REQUIREMENT
Your answer should be the lines from the start of the records through the line with "L928 | day 7", copied word for word.

INFORMATION PROVIDED
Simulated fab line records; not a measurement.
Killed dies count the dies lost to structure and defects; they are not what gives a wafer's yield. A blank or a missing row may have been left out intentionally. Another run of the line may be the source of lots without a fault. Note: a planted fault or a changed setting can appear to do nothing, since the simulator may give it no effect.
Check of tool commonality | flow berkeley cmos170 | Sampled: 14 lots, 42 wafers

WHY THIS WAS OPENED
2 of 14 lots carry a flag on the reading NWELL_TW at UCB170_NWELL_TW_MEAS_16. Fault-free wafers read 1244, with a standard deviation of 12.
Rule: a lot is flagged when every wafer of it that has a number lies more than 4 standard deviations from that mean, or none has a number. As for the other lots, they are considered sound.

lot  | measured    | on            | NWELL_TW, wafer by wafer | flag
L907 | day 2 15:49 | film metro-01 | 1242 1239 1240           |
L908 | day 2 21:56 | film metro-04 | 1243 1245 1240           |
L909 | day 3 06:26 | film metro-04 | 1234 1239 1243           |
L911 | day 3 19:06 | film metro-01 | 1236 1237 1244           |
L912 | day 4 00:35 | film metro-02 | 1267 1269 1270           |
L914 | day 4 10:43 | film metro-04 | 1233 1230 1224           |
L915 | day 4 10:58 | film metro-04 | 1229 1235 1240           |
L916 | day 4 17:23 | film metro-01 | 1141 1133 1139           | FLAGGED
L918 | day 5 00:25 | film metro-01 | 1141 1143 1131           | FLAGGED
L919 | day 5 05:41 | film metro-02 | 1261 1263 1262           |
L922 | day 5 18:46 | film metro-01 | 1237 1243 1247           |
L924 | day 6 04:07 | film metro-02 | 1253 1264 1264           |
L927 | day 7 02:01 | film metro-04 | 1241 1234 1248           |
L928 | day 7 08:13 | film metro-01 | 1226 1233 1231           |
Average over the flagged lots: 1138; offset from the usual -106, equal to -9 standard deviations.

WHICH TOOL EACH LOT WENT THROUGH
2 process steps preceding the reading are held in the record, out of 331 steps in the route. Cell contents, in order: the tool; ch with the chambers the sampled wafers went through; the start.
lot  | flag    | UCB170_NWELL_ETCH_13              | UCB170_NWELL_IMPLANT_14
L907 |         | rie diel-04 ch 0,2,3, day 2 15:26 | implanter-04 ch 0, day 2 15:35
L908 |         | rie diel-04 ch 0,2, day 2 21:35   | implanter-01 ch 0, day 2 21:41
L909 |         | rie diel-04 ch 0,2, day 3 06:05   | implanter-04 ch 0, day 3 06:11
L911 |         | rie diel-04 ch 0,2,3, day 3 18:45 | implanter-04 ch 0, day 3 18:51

RESPONSE AREA
Simulated fab line records; not a measurement.
Killed dies count the dies lost to structure and defects; they are not what gives a wafer's yield. A blank or a missing row may have been left out intentionally. Another run of the line may be the source of lots without a fault. Note: a planted fault or a changed setting can appear to do nothing, since the simulator may give it no effect.
Check of tool commonality | flow berkeley cmos170 | Sampled: 14 lots, 42 wafers

WHY THIS WAS OPENED
2 of 14 lots carry a flag on the reading NWELL_TW at UCB170_NWELL_TW_MEAS_16. Fault-free wafers read 1244, with a standard deviation of 12.
Rule: a lot is flagged when every wafer of it that has a number lies more than 4 standard deviations from that mean, or none has a number. As for the other lots, they are considered sound.

lot  | measured    | on            | NWELL_TW, wafer by wafer | flag
L907 | day 2 15:49 | film metro-01 | 1242 1239 1240           |
L908 | day 2 21:56 | film metro-04 | 1243 1245 1240           |
L909 | day 3 06:26 | film metro-04 | 1234 1239 1243           |
L911 | day 3 19:06 | film metro-01 | 1236 1237 1244           |
L912 | day 4 00:35 | film metro-02 | 1267 1269 1270           |
L914 | day 4 10:43 | film metro-04 | 1233 1230 1224           |
L915 | day 4 10:58 | film metro-04 | 1229 1235 1240           |
L916 | day 4 17:23 | film metro-01 | 1141 1133 1139           | FLAGGED
L918 | day 5 00:25 | film metro-01 | 1141 1143 1131           | FLAGGED
L919 | day 5 05:41 | film metro-02 | 1261 1263 1262           |
L922 | day 5 18:46 | film metro-01 | 1237 1243 1247           |
L924 | day 6 04:07 | film metro-02 | 1253 1264 1264           |
L927 | day 7 02:01 | film metro-04 | 1241 1234 1248           |
L928 | day 7 08:13 | film metro-01 | 1226 1233 1231           |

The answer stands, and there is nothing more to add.